• Work task: Write out, unaltered, each line from the top of the records below down to the line where "Quantity | Unit | Reading" appears, that line included.

────────────────────

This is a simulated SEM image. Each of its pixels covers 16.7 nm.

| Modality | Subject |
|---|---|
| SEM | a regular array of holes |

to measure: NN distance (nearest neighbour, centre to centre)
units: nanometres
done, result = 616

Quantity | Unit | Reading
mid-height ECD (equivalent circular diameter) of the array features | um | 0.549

────────────────────

• Task output:
This is a simulated SEM image. Each of its pixels covers 16.7 nm.

| Modality | Subject |
|---|---|
| SEM | a regular array of holes |

to measure: NN distance (nearest neighbour, centre to centre)
units: nanometres
done, result = 616

Quantity | Unit | Reading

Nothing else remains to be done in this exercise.